ACTIVITY: Write the entries out exactly, with the final line being the one containing "quantity,unit,value".

PROVIDED RECORDS below:

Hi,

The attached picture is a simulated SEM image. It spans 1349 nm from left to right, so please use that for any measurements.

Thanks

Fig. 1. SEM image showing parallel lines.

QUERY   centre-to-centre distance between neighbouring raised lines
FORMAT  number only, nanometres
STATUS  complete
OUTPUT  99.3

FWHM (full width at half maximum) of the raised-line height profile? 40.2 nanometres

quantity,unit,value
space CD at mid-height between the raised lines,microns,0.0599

End of PROVIDED RECORDS.

ANSWER SECTION:
Hi,

The attached picture is a simulated SEM image. It spans 1349 nm from left to right, so please use that for any measurements.

Thanks

Fig. 1. SEM image showing parallel lines.

QUERY   centre-to-centre distance between neighbouring raised lines
FORMAT  number only, nanometres
STATUS  complete
OUTPUT  99.3

FWHM (full width at half maximum) of the raised-line height profile? 40.2 nanometres

quantity,unit,value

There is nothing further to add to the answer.